• _ASSIGNED TASK_:
Copy out every entry, keeping each character the same.

EXTRACTED MATERIAL below:

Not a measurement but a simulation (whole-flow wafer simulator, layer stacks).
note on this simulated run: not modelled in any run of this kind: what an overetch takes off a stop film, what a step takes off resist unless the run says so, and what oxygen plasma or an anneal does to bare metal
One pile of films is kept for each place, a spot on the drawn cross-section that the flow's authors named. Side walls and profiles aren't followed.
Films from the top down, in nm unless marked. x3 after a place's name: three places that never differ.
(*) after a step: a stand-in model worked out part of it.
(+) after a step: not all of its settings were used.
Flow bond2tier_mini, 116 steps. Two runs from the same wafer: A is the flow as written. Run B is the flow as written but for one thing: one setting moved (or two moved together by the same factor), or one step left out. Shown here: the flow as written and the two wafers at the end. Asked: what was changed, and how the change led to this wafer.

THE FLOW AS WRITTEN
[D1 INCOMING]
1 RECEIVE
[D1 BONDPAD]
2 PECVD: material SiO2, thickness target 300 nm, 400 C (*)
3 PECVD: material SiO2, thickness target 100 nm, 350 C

End of EXTRACTED MATERIAL.

• _TASK ANSWER_:
Not a measurement but a simulation (whole-flow wafer simulator, layer stacks).
note on this simulated run: not modelled in any run of this kind: what an overetch takes off a stop film, what a step takes off resist unless the run says so, and what oxygen plasma or an anneal does to bare metal
One pile of films is kept for each place, a spot on the drawn cross-section that the flow's authors named. Side walls and profiles aren't followed.
Films from the top down, in nm unless marked. x3 after a place's name: three places that never differ.
(*) after a step: a stand-in model worked out part of it.
(+) after a step: not all of its settings were used.
Flow bond2tier_mini, 116 steps. Two runs from the same wafer: A is the flow as written. Run B is the flow as written but for one thing: one setting moved (or two moved together by the same factor), or one step left out. Shown here: the flow as written and the two wafers at the end. Asked: what was changed, and how the change led to this wafer.

THE FLOW AS WRITTEN
[D1 INCOMING]
1 RECEIVE
[D1 BONDPAD]
2 PECVD: material SiO2, thickness target 300 nm, 400 C (*)
3 PECVD: material SiO2, thickness target 100 nm, 350 C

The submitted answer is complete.